◇ ◇ ◇ ◇

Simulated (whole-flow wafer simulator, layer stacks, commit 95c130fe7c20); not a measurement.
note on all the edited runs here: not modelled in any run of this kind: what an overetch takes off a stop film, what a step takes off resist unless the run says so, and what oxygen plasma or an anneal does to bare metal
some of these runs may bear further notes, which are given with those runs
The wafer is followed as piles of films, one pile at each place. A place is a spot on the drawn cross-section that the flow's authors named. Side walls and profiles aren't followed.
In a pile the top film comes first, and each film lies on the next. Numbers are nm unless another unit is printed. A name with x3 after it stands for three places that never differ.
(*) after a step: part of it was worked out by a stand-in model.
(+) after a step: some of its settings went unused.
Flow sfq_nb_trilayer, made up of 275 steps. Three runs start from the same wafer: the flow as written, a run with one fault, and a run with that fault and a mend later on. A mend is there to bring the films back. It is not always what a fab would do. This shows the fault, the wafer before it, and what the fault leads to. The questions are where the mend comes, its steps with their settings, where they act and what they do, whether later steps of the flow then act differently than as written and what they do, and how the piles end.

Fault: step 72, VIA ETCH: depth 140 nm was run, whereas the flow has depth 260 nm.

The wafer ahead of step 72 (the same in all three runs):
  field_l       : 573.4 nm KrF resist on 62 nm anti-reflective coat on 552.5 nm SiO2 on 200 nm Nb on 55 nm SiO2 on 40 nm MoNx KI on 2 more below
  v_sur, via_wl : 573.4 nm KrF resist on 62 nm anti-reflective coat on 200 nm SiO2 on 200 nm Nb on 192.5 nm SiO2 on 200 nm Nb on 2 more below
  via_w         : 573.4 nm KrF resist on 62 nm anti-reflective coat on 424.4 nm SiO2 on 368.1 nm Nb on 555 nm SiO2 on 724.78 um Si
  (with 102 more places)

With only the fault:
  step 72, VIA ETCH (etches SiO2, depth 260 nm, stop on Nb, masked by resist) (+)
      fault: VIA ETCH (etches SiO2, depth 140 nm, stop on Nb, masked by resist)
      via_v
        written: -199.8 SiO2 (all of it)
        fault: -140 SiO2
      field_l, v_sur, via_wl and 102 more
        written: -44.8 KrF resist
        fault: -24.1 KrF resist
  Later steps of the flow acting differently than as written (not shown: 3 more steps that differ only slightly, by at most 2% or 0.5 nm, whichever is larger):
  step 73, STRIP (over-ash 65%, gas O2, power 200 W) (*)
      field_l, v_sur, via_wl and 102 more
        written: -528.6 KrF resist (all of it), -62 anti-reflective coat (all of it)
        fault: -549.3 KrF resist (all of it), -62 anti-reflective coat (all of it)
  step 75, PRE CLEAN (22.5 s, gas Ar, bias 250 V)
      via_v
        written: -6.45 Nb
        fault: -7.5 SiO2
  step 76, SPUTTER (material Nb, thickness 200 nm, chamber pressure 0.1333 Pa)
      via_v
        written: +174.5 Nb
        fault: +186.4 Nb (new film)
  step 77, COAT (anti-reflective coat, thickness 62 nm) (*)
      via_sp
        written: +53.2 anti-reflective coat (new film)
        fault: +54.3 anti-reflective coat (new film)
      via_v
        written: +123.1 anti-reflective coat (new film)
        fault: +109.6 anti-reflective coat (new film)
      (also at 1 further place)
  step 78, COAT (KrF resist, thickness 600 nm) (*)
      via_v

◇ ◇ ◇ ◇

# ACTION ITEM
Each line from the top of the material above, through the one that contains "The wafer ahead", should be restated word for word.

# EXERCISE OUTPUT
Simulated (whole-flow wafer simulator, layer stacks, commit 95c130fe7c20); not a measurement.
note on all the edited runs here: not modelled in any run of this kind: what an overetch takes off a stop film, what a step takes off resist unless the run says so, and what oxygen plasma or an anneal does to bare metal
some of these runs may bear further notes, which are given with those runs
The wafer is followed as piles of films, one pile at each place. A place is a spot on the drawn cross-section that the flow's authors named. Side walls and profiles aren't followed.
In a pile the top film comes first, and each film lies on the next. Numbers are nm unless another unit is printed. A name with x3 after it stands for three places that never differ.
(*) after a step: part of it was worked out by a stand-in model.
(+) after a step: some of its settings went unused.
Flow sfq_nb_trilayer, made up of 275 steps. Three runs start from the same wafer: the flow as written, a run with one fault, and a run with that fault and a mend later on. A mend is there to bring the films back. It is not always what a fab would do. This shows the fault, the wafer before it, and what the fault leads to. The questions are where the mend comes, its steps with their settings, where they act and what they do, whether later steps of the flow then act differently than as written and what they do, and how the piles end.

Fault: step 72, VIA ETCH: depth 140 nm was run, whereas the flow has depth 260 nm.

The wafer ahead of step 72 (the same in all three runs):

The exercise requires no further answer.